◆ WORK ORDER
Line by line, retype the data exactly as it is given.

◆ MATERIAL SHOWN
=== Begin Enclosure ===

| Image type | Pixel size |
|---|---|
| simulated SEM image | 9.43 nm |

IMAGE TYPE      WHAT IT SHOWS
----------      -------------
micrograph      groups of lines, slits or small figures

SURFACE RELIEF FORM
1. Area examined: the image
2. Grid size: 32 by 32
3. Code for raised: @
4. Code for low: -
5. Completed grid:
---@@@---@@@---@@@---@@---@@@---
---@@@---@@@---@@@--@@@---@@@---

=== End Enclosure ===

◆ ANSWER AREA
| Image type | Pixel size |
|---|---|
| simulated SEM image | 9.43 nm |

IMAGE TYPE      WHAT IT SHOWS
----------      -------------
micrograph      groups of lines, slits or small figures

SURFACE RELIEF FORM
1. Area examined: the image
2. Grid size: 32 by 32
3. Code for raised: @
4. Code for low: -
5. Completed grid:
---@@@---@@@---@@@---@@---@@@---
---@@@---@@@---@@@--@@@---@@@---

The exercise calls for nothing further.